Requirement: Print verbatim the opening line of the material and every subsequent line through the one containing "In a pile the".

== Segment start ==
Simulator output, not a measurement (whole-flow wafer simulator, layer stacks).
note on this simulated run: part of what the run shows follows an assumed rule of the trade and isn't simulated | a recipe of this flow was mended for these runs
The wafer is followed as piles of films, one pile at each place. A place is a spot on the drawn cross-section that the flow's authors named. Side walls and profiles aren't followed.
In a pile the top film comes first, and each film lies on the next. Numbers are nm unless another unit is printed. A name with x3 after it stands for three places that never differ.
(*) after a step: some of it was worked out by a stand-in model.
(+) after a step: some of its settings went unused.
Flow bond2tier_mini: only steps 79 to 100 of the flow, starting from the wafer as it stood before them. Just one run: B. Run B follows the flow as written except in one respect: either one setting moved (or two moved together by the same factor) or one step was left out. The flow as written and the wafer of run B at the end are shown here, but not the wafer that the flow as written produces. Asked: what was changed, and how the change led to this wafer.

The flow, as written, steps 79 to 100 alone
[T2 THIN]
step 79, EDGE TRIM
== Segment end ==

Written answer:
Simulator output, not a measurement (whole-flow wafer simulator, layer stacks).
note on this simulated run: part of what the run shows follows an assumed rule of the trade and isn't simulated | a recipe of this flow was mended for these runs
The wafer is followed as piles of films, one pile at each place. A place is a spot on the drawn cross-section that the flow's authors named. Side walls and profiles aren't followed.
In a pile the top film comes first, and each film lies on the next. Numbers are nm unless another unit is printed. A name with x3 after it stands for three places that never differ.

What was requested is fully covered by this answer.